Assignment → Repeat the entries verbatim.

________

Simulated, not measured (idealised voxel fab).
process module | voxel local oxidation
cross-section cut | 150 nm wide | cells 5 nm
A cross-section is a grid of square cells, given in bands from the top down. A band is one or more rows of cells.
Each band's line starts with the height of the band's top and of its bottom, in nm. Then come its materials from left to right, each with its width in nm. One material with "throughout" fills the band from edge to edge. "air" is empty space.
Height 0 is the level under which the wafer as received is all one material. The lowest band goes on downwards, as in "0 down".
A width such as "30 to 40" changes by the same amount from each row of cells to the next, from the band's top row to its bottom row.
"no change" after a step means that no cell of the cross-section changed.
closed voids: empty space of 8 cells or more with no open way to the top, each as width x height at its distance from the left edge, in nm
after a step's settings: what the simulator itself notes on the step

________

Answer box →
Simulated, not measured (idealised voxel fab).
process module | voxel local oxidation
cross-section cut | 150 nm wide | cells 5 nm
A cross-section is a grid of square cells, given in bands from the top down. A band is one or more rows of cells.
Each band's line starts with the height of the band's top and of its bottom, in nm. Then come its materials from left to right, each with its width in nm. One material with "throughout" fills the band from edge to edge. "air" is empty space.
Height 0 is the level under which the wafer as received is all one material. The lowest band goes on downwards, as in "0 down".
A width such as "30 to 40" changes by the same amount from each row of cells to the next, from the band's top row to its bottom row.
"no change" after a step means that no cell of the cross-section changed.
closed voids: empty space of 8 cells or more with no open way to the top, each as width x height at its distance from the left edge, in nm
after a step's settings: what the simulator itself notes on the step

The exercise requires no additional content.